START Raw data

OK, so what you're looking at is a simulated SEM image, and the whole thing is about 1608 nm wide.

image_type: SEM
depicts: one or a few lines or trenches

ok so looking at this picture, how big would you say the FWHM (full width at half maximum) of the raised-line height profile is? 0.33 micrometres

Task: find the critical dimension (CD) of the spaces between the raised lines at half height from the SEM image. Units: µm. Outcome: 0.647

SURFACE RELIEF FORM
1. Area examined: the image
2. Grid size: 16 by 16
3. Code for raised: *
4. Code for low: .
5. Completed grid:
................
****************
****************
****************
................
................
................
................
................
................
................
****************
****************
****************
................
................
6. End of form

END Raw data

● Required action
Start with the first line of the data and print every line exactly. The line containing "ok so looking" is the last one to include.

● Problem solution
OK, so what you're looking at is a simulated SEM image, and the whole thing is about 1608 nm wide.

image_type: SEM
depicts: one or a few lines or trenches

ok so looking at this picture, how big would you say the FWHM (full width at half maximum) of the raised-line height profile is? 0.33 micrometres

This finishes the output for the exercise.